## [WORK ORDER]
Please copy out the entries until you have copied the line that contains "You wanted to", beginning with the first line.

* * * *

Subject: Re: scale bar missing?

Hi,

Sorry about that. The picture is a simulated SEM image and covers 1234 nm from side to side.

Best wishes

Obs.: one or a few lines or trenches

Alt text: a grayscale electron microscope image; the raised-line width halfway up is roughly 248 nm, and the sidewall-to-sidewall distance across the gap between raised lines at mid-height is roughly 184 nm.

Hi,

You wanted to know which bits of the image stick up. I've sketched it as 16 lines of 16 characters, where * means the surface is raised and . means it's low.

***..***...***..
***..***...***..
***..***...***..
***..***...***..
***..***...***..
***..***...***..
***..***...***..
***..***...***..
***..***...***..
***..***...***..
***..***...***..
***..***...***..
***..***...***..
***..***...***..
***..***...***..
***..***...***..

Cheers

* * * *

## [EXERCISE ANSWER]
Subject: Re: scale bar missing?

Hi,

Sorry about that. The picture is a simulated SEM image and covers 1234 nm from side to side.

Best wishes

Obs.: one or a few lines or trenches

Alt text: a grayscale electron microscope image; the raised-line width halfway up is roughly 248 nm, and the sidewall-to-sidewall distance across the gap between raised lines at mid-height is roughly 184 nm.

Hi,

You wanted to know which bits of the image stick up. I've sketched it as 16 lines of 16 characters, where * means the surface is raised and . means it's low.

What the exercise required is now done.